Content starts
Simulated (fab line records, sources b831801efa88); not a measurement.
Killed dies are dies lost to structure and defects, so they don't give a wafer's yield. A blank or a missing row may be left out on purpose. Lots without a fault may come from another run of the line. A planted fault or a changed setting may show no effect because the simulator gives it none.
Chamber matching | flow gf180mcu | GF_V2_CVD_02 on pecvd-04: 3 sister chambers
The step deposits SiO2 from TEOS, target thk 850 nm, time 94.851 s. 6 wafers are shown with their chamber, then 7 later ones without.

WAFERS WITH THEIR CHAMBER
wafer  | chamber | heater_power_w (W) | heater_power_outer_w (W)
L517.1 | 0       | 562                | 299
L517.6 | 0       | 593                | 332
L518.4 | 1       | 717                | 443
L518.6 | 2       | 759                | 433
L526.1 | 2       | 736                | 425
Content ends

*Work item*.
The data is to be given again in full, with every line exact.

*Answer space*.
Simulated (fab line records, sources b831801efa88); not a measurement.
Killed dies are dies lost to structure and defects, so they don't give a wafer's yield. A blank or a missing row may be left out on purpose. Lots without a fault may come from another run of the line. A planted fault or a changed setting may show no effect because the simulator gives it none.
Chamber matching | flow gf180mcu | GF_V2_CVD_02 on pecvd-04: 3 sister chambers
The step deposits SiO2 from TEOS, target thk 850 nm, time 94.851 s. 6 wafers are shown with their chamber, then 7 later ones without.

WAFERS WITH THEIR CHAMBER
wafer  | chamber | heater_power_w (W) | heater_power_outer_w (W)
L517.1 | 0       | 562                | 299
L517.6 | 0       | 593                | 332
L518.4 | 1       | 717                | 443
L518.6 | 2       | 759                | 433
L526.1 | 2       | 736                | 425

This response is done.